Write out every line below with no difference at all.

++++++++++

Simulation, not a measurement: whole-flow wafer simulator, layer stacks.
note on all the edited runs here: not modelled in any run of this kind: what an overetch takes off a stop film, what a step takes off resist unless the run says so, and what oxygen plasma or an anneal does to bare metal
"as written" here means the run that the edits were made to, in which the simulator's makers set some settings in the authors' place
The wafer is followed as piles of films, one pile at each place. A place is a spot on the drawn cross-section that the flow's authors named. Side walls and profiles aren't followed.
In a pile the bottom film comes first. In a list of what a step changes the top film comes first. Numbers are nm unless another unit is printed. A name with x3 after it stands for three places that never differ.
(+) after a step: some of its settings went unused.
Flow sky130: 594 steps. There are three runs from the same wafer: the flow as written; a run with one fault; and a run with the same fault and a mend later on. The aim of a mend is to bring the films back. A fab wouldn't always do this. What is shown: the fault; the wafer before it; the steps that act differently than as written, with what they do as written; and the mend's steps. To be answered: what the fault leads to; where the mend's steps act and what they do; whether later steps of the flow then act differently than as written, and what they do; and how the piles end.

++++++++++

**Response box**
Simulation, not a measurement: whole-flow wafer simulator, layer stacks.
note on all the edited runs here: not modelled in any run of this kind: what an overetch takes off a stop film, what a step takes off resist unless the run says so, and what oxygen plasma or an anneal does to bare metal
"as written" here means the run that the edits were made to, in which the simulator's makers set some settings in the authors' place
The wafer is followed as piles of films, one pile at each place. A place is a spot on the drawn cross-section that the flow's authors named. Side walls and profiles aren't followed.
In a pile the bottom film comes first. In a list of what a step changes the top film comes first. Numbers are nm unless another unit is printed. A name with x3 after it stands for three places that never differ.
(+) after a step: some of its settings went unused.
Flow sky130: 594 steps. There are three runs from the same wafer: the flow as written; a run with one fault; and a run with the same fault and a mend later on. The aim of a mend is to bring the films back. A fab wouldn't always do this. What is shown: the fault; the wafer before it; the steps that act differently than as written, with what they do as written; and the mend's steps. To be answered: what the fault leads to; where the mend's steps act and what they do; whether later steps of the flow then act differently than as written, and what they do; and how the piles end.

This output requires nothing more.